■ Task item ■
What you give back should match the listing word for word.

•••••

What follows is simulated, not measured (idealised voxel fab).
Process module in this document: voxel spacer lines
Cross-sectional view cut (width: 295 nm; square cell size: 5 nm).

•••••

■ Answer space ■
What follows is simulated, not measured (idealised voxel fab).
Process module in this document: voxel spacer lines
Cross-sectional view cut (width: 295 nm; square cell size: 5 nm).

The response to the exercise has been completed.